_Work request_. Copy each line of the records below, from the first through the one that contains "Lab notebook", exactly as written.

_Supplied information_.
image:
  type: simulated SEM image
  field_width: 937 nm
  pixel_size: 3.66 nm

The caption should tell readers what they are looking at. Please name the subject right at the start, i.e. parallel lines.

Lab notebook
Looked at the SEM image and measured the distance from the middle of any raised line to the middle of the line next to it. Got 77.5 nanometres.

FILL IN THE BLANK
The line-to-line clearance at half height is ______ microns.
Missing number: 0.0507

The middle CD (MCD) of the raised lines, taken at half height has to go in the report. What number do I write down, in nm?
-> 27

_Problem solution_.
image:
  type: simulated SEM image
  field_width: 937 nm
  pixel_size: 3.66 nm

The caption should tell readers what they are looking at. Please name the subject right at the start, i.e. parallel lines.

Lab notebook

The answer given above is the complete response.